__DATA UNDER STUDY__
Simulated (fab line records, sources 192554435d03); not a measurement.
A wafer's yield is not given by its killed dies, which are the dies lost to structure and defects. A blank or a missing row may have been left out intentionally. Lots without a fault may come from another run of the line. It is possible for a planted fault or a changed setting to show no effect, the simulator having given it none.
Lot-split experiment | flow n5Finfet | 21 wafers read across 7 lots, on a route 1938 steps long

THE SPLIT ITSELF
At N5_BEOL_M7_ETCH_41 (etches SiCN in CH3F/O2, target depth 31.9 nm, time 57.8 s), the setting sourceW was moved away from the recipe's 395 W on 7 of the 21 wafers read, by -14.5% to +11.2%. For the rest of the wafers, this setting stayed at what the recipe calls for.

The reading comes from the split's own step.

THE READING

__ASSIGNED TASK__
Reproduce all of the listing, exactly as given.

__RESPONSE AREA__
Simulated (fab line records, sources 192554435d03); not a measurement.
A wafer's yield is not given by its killed dies, which are the dies lost to structure and defects. A blank or a missing row may have been left out intentionally. Lots without a fault may come from another run of the line. It is possible for a planted fault or a changed setting to show no effect, the simulator having given it none.
Lot-split experiment | flow n5Finfet | 21 wafers read across 7 lots, on a route 1938 steps long

THE SPLIT ITSELF
At N5_BEOL_M7_ETCH_41 (etches SiCN in CH3F/O2, target depth 31.9 nm, time 57.8 s), the setting sourceW was moved away from the recipe's 395 W on 7 of the 21 wafers read, by -14.5% to +11.2%. For the rest of the wafers, this setting stayed at what the recipe calls for.

The reading comes from the split's own step.

THE READING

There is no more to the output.